Records shown:
%%

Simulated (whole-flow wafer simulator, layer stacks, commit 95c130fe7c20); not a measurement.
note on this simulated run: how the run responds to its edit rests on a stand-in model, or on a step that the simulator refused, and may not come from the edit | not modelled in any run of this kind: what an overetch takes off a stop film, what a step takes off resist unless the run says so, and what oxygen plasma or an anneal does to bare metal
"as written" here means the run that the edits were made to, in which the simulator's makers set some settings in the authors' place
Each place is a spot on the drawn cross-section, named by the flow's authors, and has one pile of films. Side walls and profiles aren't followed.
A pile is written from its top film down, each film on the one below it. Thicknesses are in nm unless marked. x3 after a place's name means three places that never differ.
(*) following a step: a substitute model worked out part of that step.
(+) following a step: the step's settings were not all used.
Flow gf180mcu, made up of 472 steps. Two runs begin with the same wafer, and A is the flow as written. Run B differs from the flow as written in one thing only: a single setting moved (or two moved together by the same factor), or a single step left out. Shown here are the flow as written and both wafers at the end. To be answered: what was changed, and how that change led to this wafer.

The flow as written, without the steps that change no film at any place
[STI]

%%

Work instruction: Copy the records above. Keep every word as it is.

Solution:
Simulated (whole-flow wafer simulator, layer stacks, commit 95c130fe7c20); not a measurement.
note on this simulated run: how the run responds to its edit rests on a stand-in model, or on a step that the simulator refused, and may not come from the edit | not modelled in any run of this kind: what an overetch takes off a stop film, what a step takes off resist unless the run says so, and what oxygen plasma or an anneal does to bare metal
"as written" here means the run that the edits were made to, in which the simulator's makers set some settings in the authors' place
Each place is a spot on the drawn cross-section, named by the flow's authors, and has one pile of films. Side walls and profiles aren't followed.
A pile is written from its top film down, each film on the one below it. Thicknesses are in nm unless marked. x3 after a place's name means three places that never differ.
(*) following a step: a substitute model worked out part of that step.
(+) following a step: the step's settings were not all used.
Flow gf180mcu, made up of 472 steps. Two runs begin with the same wafer, and A is the flow as written. Run B differs from the flow as written in one thing only: a single setting moved (or two moved together by the same factor), or a single step left out. Shown here are the flow as written and both wafers at the end. To be answered: what was changed, and how that change led to this wafer.

The flow as written, without the steps that change no film at any place
[STI]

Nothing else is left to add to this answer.